## Requirement
Each line of the material must appear again in the answer, exactly.

## Material supplied
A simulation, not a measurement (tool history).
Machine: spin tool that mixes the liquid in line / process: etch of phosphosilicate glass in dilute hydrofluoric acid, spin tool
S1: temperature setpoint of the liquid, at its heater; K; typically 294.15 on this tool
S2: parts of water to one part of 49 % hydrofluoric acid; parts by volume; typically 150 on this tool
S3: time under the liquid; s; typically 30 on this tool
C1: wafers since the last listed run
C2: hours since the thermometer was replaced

## Reply
A simulation, not a measurement (tool history).
Machine: spin tool that mixes the liquid in line / process: etch of phosphosilicate glass in dilute hydrofluoric acid, spin tool
S1: temperature setpoint of the liquid, at its heater; K; typically 294.15 on this tool
S2: parts of water to one part of 49 % hydrofluoric acid; parts by volume; typically 150 on this tool
S3: time under the liquid; s; typically 30 on this tool
C1: wafers since the last listed run
C2: hours since the thermometer was replaced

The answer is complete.